▶ Information
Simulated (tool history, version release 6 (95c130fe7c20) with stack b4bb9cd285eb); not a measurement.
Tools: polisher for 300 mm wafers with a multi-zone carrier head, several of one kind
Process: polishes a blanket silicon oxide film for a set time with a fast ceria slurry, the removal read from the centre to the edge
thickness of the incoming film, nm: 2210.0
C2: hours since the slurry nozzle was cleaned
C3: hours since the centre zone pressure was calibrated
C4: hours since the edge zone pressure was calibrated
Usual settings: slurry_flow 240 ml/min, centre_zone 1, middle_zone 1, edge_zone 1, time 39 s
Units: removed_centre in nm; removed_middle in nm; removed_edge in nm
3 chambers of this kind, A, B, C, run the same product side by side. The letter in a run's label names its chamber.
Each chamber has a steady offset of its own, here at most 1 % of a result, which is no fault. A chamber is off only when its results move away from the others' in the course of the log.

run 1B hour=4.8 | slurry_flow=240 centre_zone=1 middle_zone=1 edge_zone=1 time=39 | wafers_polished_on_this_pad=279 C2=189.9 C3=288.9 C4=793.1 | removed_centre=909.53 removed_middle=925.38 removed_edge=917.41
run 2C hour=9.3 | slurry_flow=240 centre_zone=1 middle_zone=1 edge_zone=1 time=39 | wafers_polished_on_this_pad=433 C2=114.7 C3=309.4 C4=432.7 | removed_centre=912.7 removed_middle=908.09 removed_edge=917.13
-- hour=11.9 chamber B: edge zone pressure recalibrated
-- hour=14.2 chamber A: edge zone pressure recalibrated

▶ Work item
Give back exactly the material above from its opening line to the line bearing "C3: hours since".

▶ Task answer
Simulated (tool history, version release 6 (95c130fe7c20) with stack b4bb9cd285eb); not a measurement.
Tools: polisher for 300 mm wafers with a multi-zone carrier head, several of one kind
Process: polishes a blanket silicon oxide film for a set time with a fast ceria slurry, the removal read from the centre to the edge
thickness of the incoming film, nm: 2210.0
C2: hours since the slurry nozzle was cleaned
C3: hours since the centre zone pressure was calibrated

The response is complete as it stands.